Top of Information provided

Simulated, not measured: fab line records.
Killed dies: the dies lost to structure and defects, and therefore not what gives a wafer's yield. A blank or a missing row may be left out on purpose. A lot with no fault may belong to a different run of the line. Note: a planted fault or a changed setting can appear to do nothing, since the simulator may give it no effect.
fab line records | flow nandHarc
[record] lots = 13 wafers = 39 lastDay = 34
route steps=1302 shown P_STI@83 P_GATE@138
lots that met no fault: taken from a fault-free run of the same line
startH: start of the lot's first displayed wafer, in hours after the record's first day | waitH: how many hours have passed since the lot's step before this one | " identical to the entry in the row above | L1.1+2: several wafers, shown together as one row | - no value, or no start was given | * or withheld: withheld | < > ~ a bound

Bottom of Information provided

# Work instruction:
Every record above must be printed again exactly.

# Response box:
Simulated, not measured: fab line records.
Killed dies: the dies lost to structure and defects, and therefore not what gives a wafer's yield. A blank or a missing row may be left out on purpose. A lot with no fault may belong to a different run of the line. Note: a planted fault or a changed setting can appear to do nothing, since the simulator may give it no effect.
fab line records | flow nandHarc
[record] lots = 13 wafers = 39 lastDay = 34
route steps=1302 shown P_STI@83 P_GATE@138
lots that met no fault: taken from a fault-free run of the same line
startH: start of the lot's first displayed wafer, in hours after the record's first day | waitH: how many hours have passed since the lot's step before this one | " identical to the entry in the row above | L1.1+2: several wafers, shown together as one row | - no value, or no start was given | * or withheld: withheld | < > ~ a bound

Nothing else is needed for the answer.